# [Extracted information]
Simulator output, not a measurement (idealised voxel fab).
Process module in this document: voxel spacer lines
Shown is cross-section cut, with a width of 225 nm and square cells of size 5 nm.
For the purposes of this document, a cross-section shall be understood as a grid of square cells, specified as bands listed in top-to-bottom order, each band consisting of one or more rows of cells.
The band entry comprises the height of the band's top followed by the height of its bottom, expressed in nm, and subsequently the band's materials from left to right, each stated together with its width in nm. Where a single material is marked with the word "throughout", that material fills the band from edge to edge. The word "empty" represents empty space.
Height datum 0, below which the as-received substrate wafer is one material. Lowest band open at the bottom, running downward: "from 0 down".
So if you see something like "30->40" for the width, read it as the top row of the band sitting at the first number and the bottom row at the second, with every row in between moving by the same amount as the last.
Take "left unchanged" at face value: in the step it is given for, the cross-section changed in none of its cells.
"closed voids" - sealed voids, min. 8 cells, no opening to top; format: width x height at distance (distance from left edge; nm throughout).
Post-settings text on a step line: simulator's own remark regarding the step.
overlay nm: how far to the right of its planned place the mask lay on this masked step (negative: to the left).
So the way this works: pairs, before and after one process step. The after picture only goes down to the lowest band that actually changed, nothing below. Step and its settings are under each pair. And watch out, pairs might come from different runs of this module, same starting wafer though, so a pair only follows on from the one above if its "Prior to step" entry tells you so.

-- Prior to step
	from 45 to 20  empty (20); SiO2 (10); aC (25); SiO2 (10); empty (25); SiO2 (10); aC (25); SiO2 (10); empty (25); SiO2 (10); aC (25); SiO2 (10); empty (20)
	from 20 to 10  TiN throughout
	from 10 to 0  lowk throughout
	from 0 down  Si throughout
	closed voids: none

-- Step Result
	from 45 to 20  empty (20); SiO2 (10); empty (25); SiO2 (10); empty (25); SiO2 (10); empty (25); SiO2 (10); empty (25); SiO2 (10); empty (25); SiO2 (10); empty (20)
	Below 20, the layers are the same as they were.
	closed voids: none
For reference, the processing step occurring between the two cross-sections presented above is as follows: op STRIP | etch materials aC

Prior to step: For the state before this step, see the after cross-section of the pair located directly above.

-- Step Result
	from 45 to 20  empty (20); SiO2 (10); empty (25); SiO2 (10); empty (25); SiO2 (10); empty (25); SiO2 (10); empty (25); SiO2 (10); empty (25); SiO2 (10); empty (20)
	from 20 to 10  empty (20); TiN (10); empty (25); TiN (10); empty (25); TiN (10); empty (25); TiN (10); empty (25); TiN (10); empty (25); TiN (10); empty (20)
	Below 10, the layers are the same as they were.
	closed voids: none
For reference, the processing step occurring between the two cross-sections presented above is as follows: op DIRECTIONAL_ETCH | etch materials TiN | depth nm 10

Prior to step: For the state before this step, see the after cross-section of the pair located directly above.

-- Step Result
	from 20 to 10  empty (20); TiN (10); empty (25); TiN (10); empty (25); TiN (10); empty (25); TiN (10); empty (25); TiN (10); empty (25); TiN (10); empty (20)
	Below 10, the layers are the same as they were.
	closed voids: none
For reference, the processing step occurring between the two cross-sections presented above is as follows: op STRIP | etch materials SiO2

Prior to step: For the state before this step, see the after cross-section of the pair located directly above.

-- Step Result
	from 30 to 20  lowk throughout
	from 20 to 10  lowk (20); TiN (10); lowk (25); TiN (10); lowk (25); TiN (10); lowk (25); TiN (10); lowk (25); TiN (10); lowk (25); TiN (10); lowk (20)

# [Required action]
Repeat each line of the data above, exactly as it appears, from the first through the line that contains "Post-settings text on".

# [Result]
Simulator output, not a measurement (idealised voxel fab).
Process module in this document: voxel spacer lines
Shown is cross-section cut, with a width of 225 nm and square cells of size 5 nm.
For the purposes of this document, a cross-section shall be understood as a grid of square cells, specified as bands listed in top-to-bottom order, each band consisting of one or more rows of cells.
The band entry comprises the height of the band's top followed by the height of its bottom, expressed in nm, and subsequently the band's materials from left to right, each stated together with its width in nm. Where a single material is marked with the word "throughout", that material fills the band from edge to edge. The word "empty" represents empty space.
Height datum 0, below which the as-received substrate wafer is one material. Lowest band open at the bottom, running downward: "from 0 down".
So if you see something like "30->40" for the width, read it as the top row of the band sitting at the first number and the bottom row at the second, with every row in between moving by the same amount as the last.
Take "left unchanged" at face value: in the step it is given for, the cross-section changed in none of its cells.
"closed voids" - sealed voids, min. 8 cells, no opening to top; format: width x height at distance (distance from left edge; nm throughout).
Post-settings text on a step line: simulator's own remark regarding the step.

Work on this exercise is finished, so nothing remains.